■ WORK INSTRUCTION ■
Word for word, restate the lines of the material below from its first line through the one containing "The wafer is". Omit the rest.

■ ENTRIES SHOWN ■
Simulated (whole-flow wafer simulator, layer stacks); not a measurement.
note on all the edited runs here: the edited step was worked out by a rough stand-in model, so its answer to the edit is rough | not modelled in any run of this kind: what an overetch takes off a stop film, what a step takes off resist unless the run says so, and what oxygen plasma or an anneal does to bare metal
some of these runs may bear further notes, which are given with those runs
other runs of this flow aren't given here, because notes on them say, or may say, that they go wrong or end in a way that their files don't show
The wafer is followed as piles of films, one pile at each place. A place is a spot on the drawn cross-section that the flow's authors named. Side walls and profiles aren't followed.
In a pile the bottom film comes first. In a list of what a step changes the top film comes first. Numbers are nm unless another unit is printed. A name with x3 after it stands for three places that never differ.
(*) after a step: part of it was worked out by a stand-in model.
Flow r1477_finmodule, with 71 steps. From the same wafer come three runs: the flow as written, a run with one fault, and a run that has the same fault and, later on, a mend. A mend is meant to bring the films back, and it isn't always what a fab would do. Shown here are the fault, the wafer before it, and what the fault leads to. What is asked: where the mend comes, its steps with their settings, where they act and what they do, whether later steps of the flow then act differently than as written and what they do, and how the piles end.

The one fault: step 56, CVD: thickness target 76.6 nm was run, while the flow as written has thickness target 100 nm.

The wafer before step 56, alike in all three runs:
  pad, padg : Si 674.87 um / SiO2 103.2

■ RESULT ■
Simulated (whole-flow wafer simulator, layer stacks); not a measurement.
note on all the edited runs here: the edited step was worked out by a rough stand-in model, so its answer to the edit is rough | not modelled in any run of this kind: what an overetch takes off a stop film, what a step takes off resist unless the run says so, and what oxygen plasma or an anneal does to bare metal
some of these runs may bear further notes, which are given with those runs
other runs of this flow aren't given here, because notes on them say, or may say, that they go wrong or end in a way that their files don't show
The wafer is followed as piles of films, one pile at each place. A place is a spot on the drawn cross-section that the flow's authors named. Side walls and profiles aren't followed.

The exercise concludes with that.